'''
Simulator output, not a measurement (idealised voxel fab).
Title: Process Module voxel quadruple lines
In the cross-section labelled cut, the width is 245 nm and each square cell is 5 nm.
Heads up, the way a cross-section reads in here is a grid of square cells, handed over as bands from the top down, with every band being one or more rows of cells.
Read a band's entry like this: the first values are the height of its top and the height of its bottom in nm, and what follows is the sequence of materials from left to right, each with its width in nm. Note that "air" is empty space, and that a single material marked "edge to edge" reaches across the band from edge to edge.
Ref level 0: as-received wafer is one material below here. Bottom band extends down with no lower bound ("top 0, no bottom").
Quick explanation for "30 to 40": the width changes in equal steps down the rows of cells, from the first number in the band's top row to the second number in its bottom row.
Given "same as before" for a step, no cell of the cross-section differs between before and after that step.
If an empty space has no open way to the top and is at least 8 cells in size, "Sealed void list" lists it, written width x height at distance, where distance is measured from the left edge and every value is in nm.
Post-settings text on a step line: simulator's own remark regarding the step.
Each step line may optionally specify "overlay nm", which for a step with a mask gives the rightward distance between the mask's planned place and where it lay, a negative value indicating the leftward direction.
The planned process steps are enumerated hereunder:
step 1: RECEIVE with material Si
'''

> _Activity_
Please copy the lines above from the line with "Post-settings text on" up to and including the line with "The planned process", exactly as written and with nothing else.

> _Problem solution_
Post-settings text on a step line: simulator's own remark regarding the step.
Each step line may optionally specify "overlay nm", which for a step with a mask gives the rightward distance between the mask's planned place and where it lay, a negative value indicating the leftward direction.
The planned process steps are enumerated hereunder:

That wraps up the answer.